***

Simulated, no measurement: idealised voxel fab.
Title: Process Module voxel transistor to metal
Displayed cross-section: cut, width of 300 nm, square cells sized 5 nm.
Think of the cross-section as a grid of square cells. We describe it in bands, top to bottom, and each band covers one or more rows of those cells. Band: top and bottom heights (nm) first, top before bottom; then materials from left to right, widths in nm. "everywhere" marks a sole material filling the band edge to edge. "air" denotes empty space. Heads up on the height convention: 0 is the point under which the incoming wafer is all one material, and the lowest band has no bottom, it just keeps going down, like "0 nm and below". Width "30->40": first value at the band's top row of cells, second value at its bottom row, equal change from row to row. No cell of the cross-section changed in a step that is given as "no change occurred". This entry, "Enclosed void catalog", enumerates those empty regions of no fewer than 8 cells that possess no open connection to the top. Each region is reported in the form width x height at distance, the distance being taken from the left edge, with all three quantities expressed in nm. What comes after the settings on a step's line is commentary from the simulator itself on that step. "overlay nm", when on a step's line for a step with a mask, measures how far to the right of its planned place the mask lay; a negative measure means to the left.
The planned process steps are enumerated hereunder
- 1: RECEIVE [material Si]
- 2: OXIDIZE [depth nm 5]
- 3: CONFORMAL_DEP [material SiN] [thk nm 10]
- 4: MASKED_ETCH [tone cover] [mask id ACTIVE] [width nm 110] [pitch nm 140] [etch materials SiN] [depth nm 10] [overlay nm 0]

***

### Work item
As listed above, the lines from the line with "Title: Process Module" to the line with "Displayed cross-section: cut, width" are to be echoed exactly, with both ends included and nothing added.

### Worked solution
Title: Process Module voxel transistor to metal
Displayed cross-section: cut, width of 300 nm, square cells sized 5 nm.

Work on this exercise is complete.